_Entries shown:_
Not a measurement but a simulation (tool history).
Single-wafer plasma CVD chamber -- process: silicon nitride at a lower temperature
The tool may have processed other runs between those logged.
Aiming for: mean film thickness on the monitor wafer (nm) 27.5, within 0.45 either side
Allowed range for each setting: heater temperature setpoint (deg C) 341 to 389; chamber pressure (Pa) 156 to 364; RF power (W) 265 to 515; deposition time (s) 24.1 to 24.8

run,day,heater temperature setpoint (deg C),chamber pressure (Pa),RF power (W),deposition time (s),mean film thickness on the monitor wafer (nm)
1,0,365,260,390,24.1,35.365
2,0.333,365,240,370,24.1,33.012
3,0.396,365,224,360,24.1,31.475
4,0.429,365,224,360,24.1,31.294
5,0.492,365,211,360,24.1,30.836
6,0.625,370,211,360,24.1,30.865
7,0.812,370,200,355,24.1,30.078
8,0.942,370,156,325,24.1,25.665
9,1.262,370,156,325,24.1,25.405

_Work task:_ Nothing but the complete listing, repeated exactly, belongs in the answer.

_Answer area:_
Not a measurement but a simulation (tool history).
Single-wafer plasma CVD chamber -- process: silicon nitride at a lower temperature
The tool may have processed other runs between those logged.
Aiming for: mean film thickness on the monitor wafer (nm) 27.5, within 0.45 either side
Allowed range for each setting: heater temperature setpoint (deg C) 341 to 389; chamber pressure (Pa) 156 to 364; RF power (W) 265 to 515; deposition time (s) 24.1 to 24.8

run,day,heater temperature setpoint (deg C),chamber pressure (Pa),RF power (W),deposition time (s),mean film thickness on the monitor wafer (nm)
1,0,365,260,390,24.1,35.365
2,0.333,365,240,370,24.1,33.012
3,0.396,365,224,360,24.1,31.475
4,0.429,365,224,360,24.1,31.294
5,0.492,365,211,360,24.1,30.836
6,0.625,370,211,360,24.1,30.865
7,0.812,370,200,355,24.1,30.078
8,0.942,370,156,325,24.1,25.665
9,1.262,370,156,325,24.1,25.405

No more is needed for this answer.